#### REQUIREMENT
Take the lines below from the first through the one that contains "HLHHHHHHLHHHHHHHHHHHHHHLHHHHHHHH" and copy them exactly.

┌────────

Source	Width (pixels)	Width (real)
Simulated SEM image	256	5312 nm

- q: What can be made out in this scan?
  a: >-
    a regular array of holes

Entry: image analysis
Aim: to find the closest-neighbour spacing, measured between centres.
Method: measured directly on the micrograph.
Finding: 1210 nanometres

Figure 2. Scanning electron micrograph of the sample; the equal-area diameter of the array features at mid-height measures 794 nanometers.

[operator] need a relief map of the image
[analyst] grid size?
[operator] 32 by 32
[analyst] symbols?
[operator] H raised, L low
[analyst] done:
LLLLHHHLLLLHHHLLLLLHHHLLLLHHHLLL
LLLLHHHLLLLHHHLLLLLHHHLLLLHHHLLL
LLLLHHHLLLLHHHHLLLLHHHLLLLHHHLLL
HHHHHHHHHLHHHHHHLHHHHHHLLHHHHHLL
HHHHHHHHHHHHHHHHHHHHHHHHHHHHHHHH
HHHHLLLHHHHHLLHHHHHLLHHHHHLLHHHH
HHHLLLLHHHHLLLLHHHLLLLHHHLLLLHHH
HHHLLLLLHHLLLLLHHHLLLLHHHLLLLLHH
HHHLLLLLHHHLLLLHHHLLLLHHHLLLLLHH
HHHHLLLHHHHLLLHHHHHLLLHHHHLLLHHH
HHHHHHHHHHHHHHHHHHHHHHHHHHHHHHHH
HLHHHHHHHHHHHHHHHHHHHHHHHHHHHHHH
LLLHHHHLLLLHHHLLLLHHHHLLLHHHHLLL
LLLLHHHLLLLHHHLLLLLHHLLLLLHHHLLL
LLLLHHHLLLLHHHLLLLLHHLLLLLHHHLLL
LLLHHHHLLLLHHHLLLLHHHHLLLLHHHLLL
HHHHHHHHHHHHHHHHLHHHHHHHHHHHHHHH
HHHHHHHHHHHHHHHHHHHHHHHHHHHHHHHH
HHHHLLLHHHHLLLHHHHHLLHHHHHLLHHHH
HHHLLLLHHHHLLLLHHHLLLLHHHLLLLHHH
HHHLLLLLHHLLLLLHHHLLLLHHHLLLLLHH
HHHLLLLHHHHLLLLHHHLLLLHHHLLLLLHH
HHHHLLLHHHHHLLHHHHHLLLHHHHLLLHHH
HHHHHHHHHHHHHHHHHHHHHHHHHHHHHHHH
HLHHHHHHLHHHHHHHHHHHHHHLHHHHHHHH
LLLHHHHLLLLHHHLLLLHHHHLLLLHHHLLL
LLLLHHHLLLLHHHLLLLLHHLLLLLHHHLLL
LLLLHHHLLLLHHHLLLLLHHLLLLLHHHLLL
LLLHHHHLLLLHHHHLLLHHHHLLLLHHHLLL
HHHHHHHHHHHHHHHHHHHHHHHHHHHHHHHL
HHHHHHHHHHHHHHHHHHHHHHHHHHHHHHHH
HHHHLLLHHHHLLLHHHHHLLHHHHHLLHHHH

└────────

#### RESPONSE BOX
Source	Width (pixels)	Width (real)
Simulated SEM image	256	5312 nm

- q: What can be made out in this scan?
  a: >-
    a regular array of holes

Entry: image analysis
Aim: to find the closest-neighbour spacing, measured between centres.
Method: measured directly on the micrograph.
Finding: 1210 nanometres

Figure 2. Scanning electron micrograph of the sample; the equal-area diameter of the array features at mid-height measures 794 nanometers.

[operator] need a relief map of the image
[analyst] grid size?
[operator] 32 by 32
[analyst] symbols?
[operator] H raised, L low
[analyst] done:
LLLLHHHLLLLHHHLLLLLHHHLLLLHHHLLL
LLLLHHHLLLLHHHLLLLLHHHLLLLHHHLLL
LLLLHHHLLLLHHHHLLLLHHHLLLLHHHLLL
HHHHHHHHHLHHHHHHLHHHHHHLLHHHHHLL
HHHHHHHHHHHHHHHHHHHHHHHHHHHHHHHH
HHHHLLLHHHHHLLHHHHHLLHHHHHLLHHHH
HHHLLLLHHHHLLLLHHHLLLLHHHLLLLHHH
HHHLLLLLHHLLLLLHHHLLLLHHHLLLLLHH
HHHLLLLLHHHLLLLHHHLLLLHHHLLLLLHH
HHHHLLLHHHHLLLHHHHHLLLHHHHLLLHHH
HHHHHHHHHHHHHHHHHHHHHHHHHHHHHHHH
HLHHHHHHHHHHHHHHHHHHHHHHHHHHHHHH
LLLHHHHLLLLHHHLLLLHHHHLLLHHHHLLL
LLLLHHHLLLLHHHLLLLLHHLLLLLHHHLLL
LLLLHHHLLLLHHHLLLLLHHLLLLLHHHLLL
LLLHHHHLLLLHHHLLLLHHHHLLLLHHHLLL
HHHHHHHHHHHHHHHHLHHHHHHHHHHHHHHH
HHHHHHHHHHHHHHHHHHHHHHHHHHHHHHHH
HHHHLLLHHHHLLLHHHHHLLHHHHHLLHHHH
HHHLLLLHHHHLLLLHHHLLLLHHHLLLLHHH
HHHLLLLLHHLLLLLHHHLLLLHHHLLLLLHH
HHHLLLLHHHHLLLLHHHLLLLHHHLLLLLHH
HHHHLLLHHHHHLLHHHHHLLLHHHHLLLHHH
HHHHHHHHHHHHHHHHHHHHHHHHHHHHHHHH
HLHHHHHHLHHHHHHHHHHHHHHLHHHHHHHH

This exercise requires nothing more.